START Entries supplied

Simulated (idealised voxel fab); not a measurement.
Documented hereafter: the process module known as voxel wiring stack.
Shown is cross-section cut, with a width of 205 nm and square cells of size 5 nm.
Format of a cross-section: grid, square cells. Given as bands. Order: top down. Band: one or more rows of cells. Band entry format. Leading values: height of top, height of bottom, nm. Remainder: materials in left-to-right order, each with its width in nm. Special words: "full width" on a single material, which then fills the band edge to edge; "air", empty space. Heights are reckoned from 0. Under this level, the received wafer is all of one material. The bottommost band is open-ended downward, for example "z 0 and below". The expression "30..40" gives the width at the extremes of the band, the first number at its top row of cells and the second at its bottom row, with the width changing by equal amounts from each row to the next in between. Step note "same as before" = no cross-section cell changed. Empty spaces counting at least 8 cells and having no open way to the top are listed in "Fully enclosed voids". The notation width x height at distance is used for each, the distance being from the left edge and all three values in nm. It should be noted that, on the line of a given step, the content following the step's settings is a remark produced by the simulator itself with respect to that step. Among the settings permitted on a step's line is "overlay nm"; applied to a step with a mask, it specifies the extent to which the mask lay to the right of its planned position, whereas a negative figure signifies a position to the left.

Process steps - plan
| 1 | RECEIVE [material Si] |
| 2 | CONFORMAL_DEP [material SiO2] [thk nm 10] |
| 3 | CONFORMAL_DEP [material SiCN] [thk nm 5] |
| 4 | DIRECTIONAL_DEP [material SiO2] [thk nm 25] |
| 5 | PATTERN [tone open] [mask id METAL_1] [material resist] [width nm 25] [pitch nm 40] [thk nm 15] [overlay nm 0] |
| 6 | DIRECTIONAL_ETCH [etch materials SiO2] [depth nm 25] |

END Entries supplied

In your reply, restate exactly the lines from the start of the records above through the line holding "Shown is cross-section", including both, and nothing else.

Simulated (idealised voxel fab); not a measurement.
Documented hereafter: the process module known as voxel wiring stack.
Shown is cross-section cut, with a width of 205 nm and square cells of size 5 nm.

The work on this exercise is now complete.